** Assigned task **
Print each record below word for word.

** Supplied information **
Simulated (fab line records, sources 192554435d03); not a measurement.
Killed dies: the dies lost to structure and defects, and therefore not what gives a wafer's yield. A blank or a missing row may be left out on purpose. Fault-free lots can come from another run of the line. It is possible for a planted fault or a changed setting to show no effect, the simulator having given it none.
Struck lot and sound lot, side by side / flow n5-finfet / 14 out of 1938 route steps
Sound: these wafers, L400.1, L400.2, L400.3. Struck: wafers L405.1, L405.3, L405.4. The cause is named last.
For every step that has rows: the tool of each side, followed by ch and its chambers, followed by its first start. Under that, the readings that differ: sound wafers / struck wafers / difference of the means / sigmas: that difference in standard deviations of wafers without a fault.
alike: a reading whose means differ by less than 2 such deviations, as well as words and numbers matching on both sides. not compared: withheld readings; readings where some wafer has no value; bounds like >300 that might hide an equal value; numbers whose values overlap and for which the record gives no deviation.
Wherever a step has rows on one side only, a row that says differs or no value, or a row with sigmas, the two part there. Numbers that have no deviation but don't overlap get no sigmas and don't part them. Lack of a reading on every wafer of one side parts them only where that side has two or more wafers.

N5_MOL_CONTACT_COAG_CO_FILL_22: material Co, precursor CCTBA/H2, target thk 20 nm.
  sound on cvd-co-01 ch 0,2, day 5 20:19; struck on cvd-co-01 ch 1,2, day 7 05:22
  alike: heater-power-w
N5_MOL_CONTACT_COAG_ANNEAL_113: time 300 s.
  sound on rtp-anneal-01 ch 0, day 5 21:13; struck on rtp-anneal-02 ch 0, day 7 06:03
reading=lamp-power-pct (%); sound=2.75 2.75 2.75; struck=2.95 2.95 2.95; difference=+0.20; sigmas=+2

** Expected answer **
Simulated (fab line records, sources 192554435d03); not a measurement.
Killed dies: the dies lost to structure and defects, and therefore not what gives a wafer's yield. A blank or a missing row may be left out on purpose. Fault-free lots can come from another run of the line. It is possible for a planted fault or a changed setting to show no effect, the simulator having given it none.
Struck lot and sound lot, side by side / flow n5-finfet / 14 out of 1938 route steps
Sound: these wafers, L400.1, L400.2, L400.3. Struck: wafers L405.1, L405.3, L405.4. The cause is named last.
For every step that has rows: the tool of each side, followed by ch and its chambers, followed by its first start. Under that, the readings that differ: sound wafers / struck wafers / difference of the means / sigmas: that difference in standard deviations of wafers without a fault.
alike: a reading whose means differ by less than 2 such deviations, as well as words and numbers matching on both sides. not compared: withheld readings; readings where some wafer has no value; bounds like >300 that might hide an equal value; numbers whose values overlap and for which the record gives no deviation.
Wherever a step has rows on one side only, a row that says differs or no value, or a row with sigmas, the two part there. Numbers that have no deviation but don't overlap get no sigmas and don't part them. Lack of a reading on every wafer of one side parts them only where that side has two or more wafers.

N5_MOL_CONTACT_COAG_CO_FILL_22: material Co, precursor CCTBA/H2, target thk 20 nm.
  sound on cvd-co-01 ch 0,2, day 5 20:19; struck on cvd-co-01 ch 1,2, day 7 05:22
  alike: heater-power-w
N5_MOL_CONTACT_COAG_ANNEAL_113: time 300 s.
  sound on rtp-anneal-01 ch 0, day 5 21:13; struck on rtp-anneal-02 ch 0, day 7 06:03
reading=lamp-power-pct (%); sound=2.75 2.75 2.75; struck=2.95 2.95 2.95; difference=+0.20; sigmas=+2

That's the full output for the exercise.